───── The data

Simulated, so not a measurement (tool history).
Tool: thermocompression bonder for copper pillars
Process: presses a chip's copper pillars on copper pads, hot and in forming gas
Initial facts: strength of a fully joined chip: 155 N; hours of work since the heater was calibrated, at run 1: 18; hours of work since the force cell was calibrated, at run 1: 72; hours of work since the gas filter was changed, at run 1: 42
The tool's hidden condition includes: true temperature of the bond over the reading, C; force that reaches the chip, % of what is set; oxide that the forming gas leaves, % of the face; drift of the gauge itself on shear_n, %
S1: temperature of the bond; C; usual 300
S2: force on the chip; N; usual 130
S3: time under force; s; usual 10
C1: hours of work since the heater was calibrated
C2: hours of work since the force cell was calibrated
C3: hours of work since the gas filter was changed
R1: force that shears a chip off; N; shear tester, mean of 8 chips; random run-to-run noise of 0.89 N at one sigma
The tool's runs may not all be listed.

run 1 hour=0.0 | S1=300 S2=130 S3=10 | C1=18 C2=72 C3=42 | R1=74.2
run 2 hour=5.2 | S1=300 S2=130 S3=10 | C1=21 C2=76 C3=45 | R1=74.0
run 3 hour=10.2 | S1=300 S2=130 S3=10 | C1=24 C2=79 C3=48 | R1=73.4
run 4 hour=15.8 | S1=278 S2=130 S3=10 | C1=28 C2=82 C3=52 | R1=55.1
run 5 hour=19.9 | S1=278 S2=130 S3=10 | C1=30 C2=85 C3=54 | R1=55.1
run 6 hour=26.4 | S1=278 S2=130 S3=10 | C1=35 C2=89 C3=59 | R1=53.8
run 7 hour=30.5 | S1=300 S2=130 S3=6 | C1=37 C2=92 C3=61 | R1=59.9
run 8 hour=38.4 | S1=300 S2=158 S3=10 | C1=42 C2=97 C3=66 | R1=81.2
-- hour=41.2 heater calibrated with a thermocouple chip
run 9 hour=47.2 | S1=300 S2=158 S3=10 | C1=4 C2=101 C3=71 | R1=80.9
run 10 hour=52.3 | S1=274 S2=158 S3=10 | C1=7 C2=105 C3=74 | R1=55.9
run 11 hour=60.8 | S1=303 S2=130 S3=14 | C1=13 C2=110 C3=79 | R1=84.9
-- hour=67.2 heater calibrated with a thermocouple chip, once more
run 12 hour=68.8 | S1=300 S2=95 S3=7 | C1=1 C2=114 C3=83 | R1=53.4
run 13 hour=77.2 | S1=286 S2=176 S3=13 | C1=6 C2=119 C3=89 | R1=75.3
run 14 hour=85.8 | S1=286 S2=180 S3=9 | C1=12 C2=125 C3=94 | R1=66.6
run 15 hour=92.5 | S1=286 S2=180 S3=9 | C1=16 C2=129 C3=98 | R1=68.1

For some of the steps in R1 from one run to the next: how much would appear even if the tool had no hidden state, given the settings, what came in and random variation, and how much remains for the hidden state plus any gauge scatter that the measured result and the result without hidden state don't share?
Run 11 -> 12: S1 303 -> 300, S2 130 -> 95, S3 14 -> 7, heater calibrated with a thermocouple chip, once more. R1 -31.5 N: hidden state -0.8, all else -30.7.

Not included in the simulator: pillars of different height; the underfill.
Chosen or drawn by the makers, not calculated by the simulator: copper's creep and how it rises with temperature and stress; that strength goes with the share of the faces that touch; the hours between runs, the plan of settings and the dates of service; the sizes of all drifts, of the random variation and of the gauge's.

──────────

*Exercise*:
For this exercise, repeat exactly the lines of the data above from the one with "Process: presses a" down to the one with "run 1 hour=0.0", both end lines included.

*Solution*:
Process: presses a chip's copper pillars on copper pads, hot and in forming gas
Initial facts: strength of a fully joined chip: 155 N; hours of work since the heater was calibrated, at run 1: 18; hours of work since the force cell was calibrated, at run 1: 72; hours of work since the gas filter was changed, at run 1: 42
The tool's hidden condition includes: true temperature of the bond over the reading, C; force that reaches the chip, % of what is set; oxide that the forming gas leaves, % of the face; drift of the gauge itself on shear_n, %
S1: temperature of the bond; C; usual 300
S2: force on the chip; N; usual 130
S3: time under force; s; usual 10
C1: hours of work since the heater was calibrated
C2: hours of work since the force cell was calibrated
C3: hours of work since the gas filter was changed
R1: force that shears a chip off; N; shear tester, mean of 8 chips; random run-to-run noise of 0.89 N at one sigma
The tool's runs may not all be listed.

run 1 hour=0.0 | S1=300 S2=130 S3=10 | C1=18 C2=72 C3=42 | R1=74.2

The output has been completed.